## Given records
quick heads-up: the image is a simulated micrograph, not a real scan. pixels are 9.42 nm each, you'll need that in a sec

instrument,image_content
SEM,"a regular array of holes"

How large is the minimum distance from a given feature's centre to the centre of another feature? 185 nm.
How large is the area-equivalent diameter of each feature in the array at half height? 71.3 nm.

## Assigned task
Please copy out the data above exactly.

## Written response
quick heads-up: the image is a simulated micrograph, not a real scan. pixels are 9.42 nm each, you'll need that in a sec

instrument,image_content
SEM,"a regular array of holes"

How large is the minimum distance from a given feature's centre to the centre of another feature? 185 nm.
How large is the area-equivalent diameter of each feature in the array at half height? 71.3 nm.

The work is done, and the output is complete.